Type again, exactly, the lines below from the start through the line that includes "Figure 2. Scanning".

* Given entries:
· · · · · · ·

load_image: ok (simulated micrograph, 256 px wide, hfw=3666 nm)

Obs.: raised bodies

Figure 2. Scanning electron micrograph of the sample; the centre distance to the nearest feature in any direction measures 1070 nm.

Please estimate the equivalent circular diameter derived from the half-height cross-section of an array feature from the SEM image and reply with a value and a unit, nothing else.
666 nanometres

· · · · · · ·

* Answer area:
load_image: ok (simulated micrograph, 256 px wide, hfw=3666 nm)

Obs.: raised bodies

Figure 2. Scanning electron micrograph of the sample; the centre distance to the nearest feature in any direction measures 1070 nm.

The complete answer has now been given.